▶ _BRIEF_
Only one span of the listing below is wanted: the lines from the one with "55 | SiCN everywhere" through the one with "The two cross-sections above bracket this step: PATTERN", reproduced exactly, both ends kept.

_ _ _

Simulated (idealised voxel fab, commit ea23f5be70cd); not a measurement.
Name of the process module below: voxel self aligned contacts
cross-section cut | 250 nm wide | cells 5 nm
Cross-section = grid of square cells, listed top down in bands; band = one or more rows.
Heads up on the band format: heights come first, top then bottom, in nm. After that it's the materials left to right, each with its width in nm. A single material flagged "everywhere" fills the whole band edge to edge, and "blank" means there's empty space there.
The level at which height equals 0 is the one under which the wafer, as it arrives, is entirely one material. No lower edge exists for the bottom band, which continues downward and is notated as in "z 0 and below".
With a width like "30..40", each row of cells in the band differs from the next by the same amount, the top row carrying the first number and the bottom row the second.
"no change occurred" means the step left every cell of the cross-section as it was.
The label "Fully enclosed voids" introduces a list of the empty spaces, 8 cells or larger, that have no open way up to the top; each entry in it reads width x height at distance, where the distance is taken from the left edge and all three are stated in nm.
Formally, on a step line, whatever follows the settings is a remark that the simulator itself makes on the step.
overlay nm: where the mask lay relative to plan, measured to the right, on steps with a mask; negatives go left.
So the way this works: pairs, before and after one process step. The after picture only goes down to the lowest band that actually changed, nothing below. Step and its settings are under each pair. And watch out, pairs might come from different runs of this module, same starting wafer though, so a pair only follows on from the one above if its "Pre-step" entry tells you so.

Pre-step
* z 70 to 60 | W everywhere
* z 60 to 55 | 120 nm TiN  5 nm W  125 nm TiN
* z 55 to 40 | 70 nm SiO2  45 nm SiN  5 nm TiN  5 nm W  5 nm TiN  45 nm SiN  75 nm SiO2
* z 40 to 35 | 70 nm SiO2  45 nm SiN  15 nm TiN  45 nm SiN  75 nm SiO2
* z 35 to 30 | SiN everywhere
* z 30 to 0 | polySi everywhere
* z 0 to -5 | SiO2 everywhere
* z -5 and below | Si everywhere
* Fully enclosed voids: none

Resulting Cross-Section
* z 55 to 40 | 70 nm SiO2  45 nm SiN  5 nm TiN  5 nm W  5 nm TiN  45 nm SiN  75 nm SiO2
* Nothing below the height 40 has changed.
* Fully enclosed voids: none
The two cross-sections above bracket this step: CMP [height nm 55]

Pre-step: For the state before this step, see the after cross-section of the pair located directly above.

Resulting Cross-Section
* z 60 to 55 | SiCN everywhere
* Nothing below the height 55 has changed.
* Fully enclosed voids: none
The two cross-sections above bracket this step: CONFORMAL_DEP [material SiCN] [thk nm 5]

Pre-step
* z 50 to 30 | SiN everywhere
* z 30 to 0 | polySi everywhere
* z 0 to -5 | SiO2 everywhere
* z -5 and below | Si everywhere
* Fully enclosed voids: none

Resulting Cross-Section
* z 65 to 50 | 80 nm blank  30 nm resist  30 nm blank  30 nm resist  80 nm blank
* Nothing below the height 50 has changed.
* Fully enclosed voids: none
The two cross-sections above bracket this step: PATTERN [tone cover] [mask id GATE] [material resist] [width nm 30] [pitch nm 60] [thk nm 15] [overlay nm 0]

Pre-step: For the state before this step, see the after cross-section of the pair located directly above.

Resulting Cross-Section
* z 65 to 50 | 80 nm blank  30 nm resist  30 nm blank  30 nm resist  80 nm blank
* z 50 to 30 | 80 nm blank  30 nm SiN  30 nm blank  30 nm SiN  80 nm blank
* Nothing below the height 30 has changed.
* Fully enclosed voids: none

_ _ _

▶ _EXERCISE ANSWER_
* z 60 to 55 | SiCN everywhere
* Nothing below the height 55 has changed.
* Fully enclosed voids: none
The two cross-sections above bracket this step: CONFORMAL_DEP [material SiCN] [thk nm 5]

Pre-step
* z 50 to 30 | SiN everywhere
* z 30 to 0 | polySi everywhere
* z 0 to -5 | SiO2 everywhere
* z -5 and below | Si everywhere
* Fully enclosed voids: none

Resulting Cross-Section
* z 65 to 50 | 80 nm blank  30 nm resist  30 nm blank  30 nm resist  80 nm blank
* Nothing below the height 50 has changed.
* Fully enclosed voids: none
The two cross-sections above bracket this step: PATTERN [tone cover] [mask id GATE] [material resist] [width nm 30] [pitch nm 60] [thk nm 15] [overlay nm 0]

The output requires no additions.